● **WORK ITEM**
Reproduce exactly the lines of the material beneath, from the line that contains "10,CONFORMAL_DEP [material SiCN] [thk nm 5]" to the line that contains "12,MASKED_ETCH [tone open]", both included, and no other lines.

● **DATA FOR REVIEW**
################

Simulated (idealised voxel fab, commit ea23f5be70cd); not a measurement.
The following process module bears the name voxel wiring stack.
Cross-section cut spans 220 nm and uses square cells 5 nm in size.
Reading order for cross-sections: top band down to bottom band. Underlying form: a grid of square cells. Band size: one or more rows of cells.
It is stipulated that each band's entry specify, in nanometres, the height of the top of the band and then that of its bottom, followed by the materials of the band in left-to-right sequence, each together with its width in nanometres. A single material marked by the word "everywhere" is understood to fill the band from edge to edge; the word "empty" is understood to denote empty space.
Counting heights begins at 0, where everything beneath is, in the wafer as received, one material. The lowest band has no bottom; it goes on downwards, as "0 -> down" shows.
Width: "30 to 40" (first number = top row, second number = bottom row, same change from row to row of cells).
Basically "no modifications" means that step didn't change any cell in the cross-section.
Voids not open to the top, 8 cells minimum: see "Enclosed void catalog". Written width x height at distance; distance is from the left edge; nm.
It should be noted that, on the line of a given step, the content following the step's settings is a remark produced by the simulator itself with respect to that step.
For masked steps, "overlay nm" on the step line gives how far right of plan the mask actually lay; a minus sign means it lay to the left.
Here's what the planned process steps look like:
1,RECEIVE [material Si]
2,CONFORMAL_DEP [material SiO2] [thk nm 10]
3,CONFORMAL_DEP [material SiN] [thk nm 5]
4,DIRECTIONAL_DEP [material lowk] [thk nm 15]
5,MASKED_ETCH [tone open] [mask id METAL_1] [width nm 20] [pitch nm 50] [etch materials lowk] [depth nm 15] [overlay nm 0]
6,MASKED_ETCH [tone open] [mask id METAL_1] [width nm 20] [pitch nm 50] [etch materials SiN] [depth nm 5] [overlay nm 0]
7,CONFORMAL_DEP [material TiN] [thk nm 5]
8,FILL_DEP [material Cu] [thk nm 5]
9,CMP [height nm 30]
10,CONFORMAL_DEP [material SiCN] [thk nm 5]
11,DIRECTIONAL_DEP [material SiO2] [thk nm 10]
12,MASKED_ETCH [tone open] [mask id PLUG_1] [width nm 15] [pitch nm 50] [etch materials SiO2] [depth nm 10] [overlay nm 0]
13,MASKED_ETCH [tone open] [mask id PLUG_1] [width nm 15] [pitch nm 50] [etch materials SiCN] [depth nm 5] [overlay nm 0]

################

● **YOUR RESPONSE**
10,CONFORMAL_DEP [material SiCN] [thk nm 5]
11,DIRECTIONAL_DEP [material SiO2] [thk nm 10]
12,MASKED_ETCH [tone open] [mask id PLUG_1] [width nm 15] [pitch nm 50] [etch materials SiO2] [depth nm 10] [overlay nm 0]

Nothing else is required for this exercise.